###

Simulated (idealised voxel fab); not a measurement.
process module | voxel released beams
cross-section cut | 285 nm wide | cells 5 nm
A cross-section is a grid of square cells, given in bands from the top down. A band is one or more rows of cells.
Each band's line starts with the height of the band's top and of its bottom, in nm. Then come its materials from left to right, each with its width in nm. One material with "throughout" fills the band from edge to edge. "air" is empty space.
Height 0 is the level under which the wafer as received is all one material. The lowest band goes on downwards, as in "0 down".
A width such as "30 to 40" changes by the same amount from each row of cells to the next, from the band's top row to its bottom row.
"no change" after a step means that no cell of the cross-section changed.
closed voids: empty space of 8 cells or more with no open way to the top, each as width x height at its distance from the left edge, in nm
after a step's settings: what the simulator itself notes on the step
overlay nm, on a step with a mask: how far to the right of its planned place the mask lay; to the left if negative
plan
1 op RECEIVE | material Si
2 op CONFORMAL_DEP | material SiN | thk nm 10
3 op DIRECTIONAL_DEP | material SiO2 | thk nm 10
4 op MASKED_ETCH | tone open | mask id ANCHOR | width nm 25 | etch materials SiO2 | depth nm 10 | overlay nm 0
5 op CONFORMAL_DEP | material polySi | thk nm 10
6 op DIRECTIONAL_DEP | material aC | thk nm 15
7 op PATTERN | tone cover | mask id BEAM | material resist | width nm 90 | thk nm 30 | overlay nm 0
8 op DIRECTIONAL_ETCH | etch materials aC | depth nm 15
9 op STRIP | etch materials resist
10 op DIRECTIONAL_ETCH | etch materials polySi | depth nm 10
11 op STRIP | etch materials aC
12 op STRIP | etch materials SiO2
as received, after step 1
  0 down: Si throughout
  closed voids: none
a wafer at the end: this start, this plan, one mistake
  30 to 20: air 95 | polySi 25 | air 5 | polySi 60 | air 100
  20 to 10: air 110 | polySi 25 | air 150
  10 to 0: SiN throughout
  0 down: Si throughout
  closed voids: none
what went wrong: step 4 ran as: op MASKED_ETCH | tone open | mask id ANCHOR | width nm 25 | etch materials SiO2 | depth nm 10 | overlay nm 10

###

Action item: Please give back, exactly as it stands above, the stretch from the line with "3 op DIRECTIONAL_DEP" through the line with "7 op PATTERN", and no line outside it.

Solution:
3 op DIRECTIONAL_DEP | material SiO2 | thk nm 10
4 op MASKED_ETCH | tone open | mask id ANCHOR | width nm 25 | etch materials SiO2 | depth nm 10 | overlay nm 0
5 op CONFORMAL_DEP | material polySi | thk nm 10
6 op DIRECTIONAL_DEP | material aC | thk nm 15
7 op PATTERN | tone cover | mask id BEAM | material resist | width nm 90 | thk nm 30 | overlay nm 0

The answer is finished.